======== MATERIAL SHOWN
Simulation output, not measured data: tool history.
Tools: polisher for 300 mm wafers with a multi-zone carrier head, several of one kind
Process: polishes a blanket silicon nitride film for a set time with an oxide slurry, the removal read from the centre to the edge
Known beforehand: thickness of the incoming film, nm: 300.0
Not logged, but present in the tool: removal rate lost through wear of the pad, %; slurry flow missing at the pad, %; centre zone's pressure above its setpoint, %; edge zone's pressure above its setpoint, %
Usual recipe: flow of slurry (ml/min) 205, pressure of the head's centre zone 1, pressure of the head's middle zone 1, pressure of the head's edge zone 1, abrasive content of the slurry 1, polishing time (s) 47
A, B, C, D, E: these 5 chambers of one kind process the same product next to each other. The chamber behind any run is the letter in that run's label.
================

▸ WORK INSTRUCTION: What is needed here is an exact copy of all the entries.

▸ ANSWER SECTION:
Simulation output, not measured data: tool history.
Tools: polisher for 300 mm wafers with a multi-zone carrier head, several of one kind
Process: polishes a blanket silicon nitride film for a set time with an oxide slurry, the removal read from the centre to the edge
Known beforehand: thickness of the incoming film, nm: 300.0
Not logged, but present in the tool: removal rate lost through wear of the pad, %; slurry flow missing at the pad, %; centre zone's pressure above its setpoint, %; edge zone's pressure above its setpoint, %
Usual recipe: flow of slurry (ml/min) 205, pressure of the head's centre zone 1, pressure of the head's middle zone 1, pressure of the head's edge zone 1, abrasive content of the slurry 1, polishing time (s) 47
A, B, C, D, E: these 5 chambers of one kind process the same product next to each other. The chamber behind any run is the letter in that run's label.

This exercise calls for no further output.